=== Source data ===

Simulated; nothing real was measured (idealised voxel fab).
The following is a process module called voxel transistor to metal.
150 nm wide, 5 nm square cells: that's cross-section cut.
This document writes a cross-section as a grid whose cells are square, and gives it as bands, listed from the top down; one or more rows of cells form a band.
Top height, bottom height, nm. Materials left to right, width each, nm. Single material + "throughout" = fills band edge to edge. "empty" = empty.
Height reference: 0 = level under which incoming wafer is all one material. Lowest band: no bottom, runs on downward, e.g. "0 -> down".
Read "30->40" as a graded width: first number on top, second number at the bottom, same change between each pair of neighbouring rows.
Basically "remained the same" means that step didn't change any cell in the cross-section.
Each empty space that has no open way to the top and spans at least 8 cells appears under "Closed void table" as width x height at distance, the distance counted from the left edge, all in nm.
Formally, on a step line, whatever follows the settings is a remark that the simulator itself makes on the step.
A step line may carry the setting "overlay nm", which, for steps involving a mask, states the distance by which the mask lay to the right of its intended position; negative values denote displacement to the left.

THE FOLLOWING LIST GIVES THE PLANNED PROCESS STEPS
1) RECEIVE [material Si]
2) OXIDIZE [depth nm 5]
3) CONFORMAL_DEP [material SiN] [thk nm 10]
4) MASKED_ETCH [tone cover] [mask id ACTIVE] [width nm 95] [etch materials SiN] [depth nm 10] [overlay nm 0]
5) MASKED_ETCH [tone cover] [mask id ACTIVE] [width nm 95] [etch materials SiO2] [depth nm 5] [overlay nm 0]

===

» Work item
Could the data above be set down exactly, in full?

» Exercise answer
Simulated; nothing real was measured (idealised voxel fab).
The following is a process module called voxel transistor to metal.
150 nm wide, 5 nm square cells: that's cross-section cut.
This document writes a cross-section as a grid whose cells are square, and gives it as bands, listed from the top down; one or more rows of cells form a band.
Top height, bottom height, nm. Materials left to right, width each, nm. Single material + "throughout" = fills band edge to edge. "empty" = empty.
Height reference: 0 = level under which incoming wafer is all one material. Lowest band: no bottom, runs on downward, e.g. "0 -> down".
Read "30->40" as a graded width: first number on top, second number at the bottom, same change between each pair of neighbouring rows.
Basically "remained the same" means that step didn't change any cell in the cross-section.
Each empty space that has no open way to the top and spans at least 8 cells appears under "Closed void table" as width x height at distance, the distance counted from the left edge, all in nm.
Formally, on a step line, whatever follows the settings is a remark that the simulator itself makes on the step.
A step line may carry the setting "overlay nm", which, for steps involving a mask, states the distance by which the mask lay to the right of its intended position; negative values denote displacement to the left.

THE FOLLOWING LIST GIVES THE PLANNED PROCESS STEPS
1) RECEIVE [material Si]
2) OXIDIZE [depth nm 5]
3) CONFORMAL_DEP [material SiN] [thk nm 10]
4) MASKED_ETCH [tone cover] [mask id ACTIVE] [width nm 95] [etch materials SiN] [depth nm 10] [overlay nm 0]
5) MASKED_ETCH [tone cover] [mask id ACTIVE] [width nm 95] [etch materials SiO2] [depth nm 5] [overlay nm 0]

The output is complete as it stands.